PROVIDED MATERIAL:
>>>>>

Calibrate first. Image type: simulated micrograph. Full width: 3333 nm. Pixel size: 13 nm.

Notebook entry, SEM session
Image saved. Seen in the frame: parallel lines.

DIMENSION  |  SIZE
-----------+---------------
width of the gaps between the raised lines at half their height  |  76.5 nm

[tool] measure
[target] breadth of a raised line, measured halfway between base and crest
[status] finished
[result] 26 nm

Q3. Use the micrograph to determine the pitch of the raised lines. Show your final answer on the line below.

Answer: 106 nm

<<<<<

From the first line of the data above through the line containing "Q3. Use the", set each line down again exactly; include both ends and omit everything else.

Calibrate first. Image type: simulated micrograph. Full width: 3333 nm. Pixel size: 13 nm.

Notebook entry, SEM session
Image saved. Seen in the frame: parallel lines.

DIMENSION  |  SIZE
-----------+---------------
width of the gaps between the raised lines at half their height  |  76.5 nm

[tool] measure
[target] breadth of a raised line, measured halfway between base and crest
[status] finished
[result] 26 nm

Q3. Use the micrograph to determine the pitch of the raised lines. Show your final answer on the line below.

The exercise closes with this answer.